Work instruction
What you give back must match the data below character for character.

Data for analysis
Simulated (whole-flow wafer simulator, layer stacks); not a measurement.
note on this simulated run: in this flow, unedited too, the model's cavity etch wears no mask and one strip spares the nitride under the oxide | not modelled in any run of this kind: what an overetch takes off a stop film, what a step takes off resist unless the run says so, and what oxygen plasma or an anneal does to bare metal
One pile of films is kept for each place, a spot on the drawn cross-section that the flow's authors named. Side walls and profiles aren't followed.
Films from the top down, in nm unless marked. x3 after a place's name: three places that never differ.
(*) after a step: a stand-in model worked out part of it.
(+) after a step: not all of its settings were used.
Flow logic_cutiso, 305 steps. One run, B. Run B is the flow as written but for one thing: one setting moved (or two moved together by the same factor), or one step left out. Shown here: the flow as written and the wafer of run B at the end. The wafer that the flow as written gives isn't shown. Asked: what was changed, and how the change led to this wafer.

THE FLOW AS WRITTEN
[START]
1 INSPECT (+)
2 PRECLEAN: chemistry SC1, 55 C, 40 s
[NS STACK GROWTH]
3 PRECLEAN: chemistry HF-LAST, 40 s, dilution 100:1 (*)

Result
Simulated (whole-flow wafer simulator, layer stacks); not a measurement.
note on this simulated run: in this flow, unedited too, the model's cavity etch wears no mask and one strip spares the nitride under the oxide | not modelled in any run of this kind: what an overetch takes off a stop film, what a step takes off resist unless the run says so, and what oxygen plasma or an anneal does to bare metal
One pile of films is kept for each place, a spot on the drawn cross-section that the flow's authors named. Side walls and profiles aren't followed.
Films from the top down, in nm unless marked. x3 after a place's name: three places that never differ.
(*) after a step: a stand-in model worked out part of it.
(+) after a step: not all of its settings were used.
Flow logic_cutiso, 305 steps. One run, B. Run B is the flow as written but for one thing: one setting moved (or two moved together by the same factor), or one step left out. Shown here: the flow as written and the wafer of run B at the end. The wafer that the flow as written gives isn't shown. Asked: what was changed, and how the change led to this wafer.

THE FLOW AS WRITTEN
[START]
1 INSPECT (+)
2 PRECLEAN: chemistry SC1, 55 C, 40 s
[NS STACK GROWTH]
3 PRECLEAN: chemistry HF-LAST, 40 s, dilution 100:1 (*)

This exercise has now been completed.